Assigned task » Exact copies of all the entries are required.

Given entries »
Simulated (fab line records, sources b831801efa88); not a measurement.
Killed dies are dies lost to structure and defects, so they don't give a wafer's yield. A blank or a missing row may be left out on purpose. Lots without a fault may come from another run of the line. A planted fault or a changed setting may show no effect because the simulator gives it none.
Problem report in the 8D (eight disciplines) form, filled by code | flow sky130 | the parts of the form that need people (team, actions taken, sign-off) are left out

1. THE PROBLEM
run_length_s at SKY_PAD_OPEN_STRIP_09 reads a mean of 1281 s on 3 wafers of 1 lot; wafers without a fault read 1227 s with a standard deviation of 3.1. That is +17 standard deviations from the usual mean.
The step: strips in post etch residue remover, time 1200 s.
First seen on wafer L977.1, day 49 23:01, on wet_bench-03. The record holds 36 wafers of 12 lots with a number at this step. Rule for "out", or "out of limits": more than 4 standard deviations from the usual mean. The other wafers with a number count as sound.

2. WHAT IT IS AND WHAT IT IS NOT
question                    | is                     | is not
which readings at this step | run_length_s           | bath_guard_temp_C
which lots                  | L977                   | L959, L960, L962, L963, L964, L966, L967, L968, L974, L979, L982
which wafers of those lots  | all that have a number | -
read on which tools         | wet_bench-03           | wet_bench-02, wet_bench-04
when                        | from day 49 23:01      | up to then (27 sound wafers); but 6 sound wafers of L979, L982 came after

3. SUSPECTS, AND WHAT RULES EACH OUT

Result »
Simulated (fab line records, sources b831801efa88); not a measurement.
Killed dies are dies lost to structure and defects, so they don't give a wafer's yield. A blank or a missing row may be left out on purpose. Lots without a fault may come from another run of the line. A planted fault or a changed setting may show no effect because the simulator gives it none.
Problem report in the 8D (eight disciplines) form, filled by code | flow sky130 | the parts of the form that need people (team, actions taken, sign-off) are left out

1. THE PROBLEM
run_length_s at SKY_PAD_OPEN_STRIP_09 reads a mean of 1281 s on 3 wafers of 1 lot; wafers without a fault read 1227 s with a standard deviation of 3.1. That is +17 standard deviations from the usual mean.
The step: strips in post etch residue remover, time 1200 s.
First seen on wafer L977.1, day 49 23:01, on wet_bench-03. The record holds 36 wafers of 12 lots with a number at this step. Rule for "out", or "out of limits": more than 4 standard deviations from the usual mean. The other wafers with a number count as sound.

2. WHAT IT IS AND WHAT IT IS NOT
question                    | is                     | is not
which readings at this step | run_length_s           | bath_guard_temp_C
which lots                  | L977                   | L959, L960, L962, L963, L964, L966, L967, L968, L974, L979, L982
which wafers of those lots  | all that have a number | -
read on which tools         | wet_bench-03           | wet_bench-02, wet_bench-04
when                        | from day 49 23:01      | up to then (27 sound wafers); but 6 sound wafers of L979, L982 came after

3. SUSPECTS, AND WHAT RULES EACH OUT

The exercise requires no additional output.